Brief> Only one stretch of the data is wanted: the line containing "C3: hours since", the line containing "removed_centre: film removed", and every line between them, copied exactly.

Data under study>
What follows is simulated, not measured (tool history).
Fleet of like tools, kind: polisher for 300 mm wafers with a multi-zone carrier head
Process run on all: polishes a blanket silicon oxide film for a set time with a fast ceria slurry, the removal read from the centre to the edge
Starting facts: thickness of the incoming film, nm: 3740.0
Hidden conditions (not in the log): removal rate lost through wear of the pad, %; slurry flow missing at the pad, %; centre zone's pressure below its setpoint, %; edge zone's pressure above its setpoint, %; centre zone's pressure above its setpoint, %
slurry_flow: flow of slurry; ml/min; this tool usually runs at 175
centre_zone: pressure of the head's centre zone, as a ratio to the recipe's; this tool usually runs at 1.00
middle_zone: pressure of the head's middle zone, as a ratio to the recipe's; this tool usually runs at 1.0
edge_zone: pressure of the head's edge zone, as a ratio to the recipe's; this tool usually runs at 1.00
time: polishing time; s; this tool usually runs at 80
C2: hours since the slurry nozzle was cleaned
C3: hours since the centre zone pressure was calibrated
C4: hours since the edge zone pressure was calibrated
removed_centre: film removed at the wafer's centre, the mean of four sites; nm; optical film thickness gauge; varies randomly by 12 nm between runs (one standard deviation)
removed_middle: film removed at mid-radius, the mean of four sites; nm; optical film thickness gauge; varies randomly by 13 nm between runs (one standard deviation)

Task output>
C3: hours since the centre zone pressure was calibrated
C4: hours since the edge zone pressure was calibrated
removed_centre: film removed at the wafer's centre, the mean of four sites; nm; optical film thickness gauge; varies randomly by 12 nm between runs (one standard deviation)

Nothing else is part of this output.